[Entries shown]

--- --- ---

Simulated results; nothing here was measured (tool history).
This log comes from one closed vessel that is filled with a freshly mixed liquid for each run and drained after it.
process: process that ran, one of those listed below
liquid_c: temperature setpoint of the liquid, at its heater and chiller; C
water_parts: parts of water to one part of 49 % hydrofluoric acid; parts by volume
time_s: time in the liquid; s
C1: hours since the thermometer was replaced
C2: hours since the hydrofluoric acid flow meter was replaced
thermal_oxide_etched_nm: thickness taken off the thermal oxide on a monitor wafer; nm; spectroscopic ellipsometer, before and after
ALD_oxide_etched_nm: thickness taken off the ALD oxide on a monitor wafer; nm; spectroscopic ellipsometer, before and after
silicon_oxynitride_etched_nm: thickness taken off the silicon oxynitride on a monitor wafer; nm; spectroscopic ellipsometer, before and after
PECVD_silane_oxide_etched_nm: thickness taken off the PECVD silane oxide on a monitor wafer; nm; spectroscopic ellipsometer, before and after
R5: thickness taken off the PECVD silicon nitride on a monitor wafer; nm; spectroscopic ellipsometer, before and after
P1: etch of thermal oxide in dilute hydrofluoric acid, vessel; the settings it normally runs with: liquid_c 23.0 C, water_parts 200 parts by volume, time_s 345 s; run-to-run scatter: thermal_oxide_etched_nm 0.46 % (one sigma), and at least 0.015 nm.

--- --- ---

[Brief] Take the entries and copy them out exactly.

[Answer box]
Simulated results; nothing here was measured (tool history).
This log comes from one closed vessel that is filled with a freshly mixed liquid for each run and drained after it.
process: process that ran, one of those listed below
liquid_c: temperature setpoint of the liquid, at its heater and chiller; C
water_parts: parts of water to one part of 49 % hydrofluoric acid; parts by volume
time_s: time in the liquid; s
C1: hours since the thermometer was replaced
C2: hours since the hydrofluoric acid flow meter was replaced
thermal_oxide_etched_nm: thickness taken off the thermal oxide on a monitor wafer; nm; spectroscopic ellipsometer, before and after
ALD_oxide_etched_nm: thickness taken off the ALD oxide on a monitor wafer; nm; spectroscopic ellipsometer, before and after
silicon_oxynitride_etched_nm: thickness taken off the silicon oxynitride on a monitor wafer; nm; spectroscopic ellipsometer, before and after
PECVD_silane_oxide_etched_nm: thickness taken off the PECVD silane oxide on a monitor wafer; nm; spectroscopic ellipsometer, before and after
R5: thickness taken off the PECVD silicon nitride on a monitor wafer; nm; spectroscopic ellipsometer, before and after
P1: etch of thermal oxide in dilute hydrofluoric acid, vessel; the settings it normally runs with: liquid_c 23.0 C, water_parts 200 parts by volume, time_s 345 s; run-to-run scatter: thermal_oxide_etched_nm 0.46 % (one sigma), and at least 0.015 nm.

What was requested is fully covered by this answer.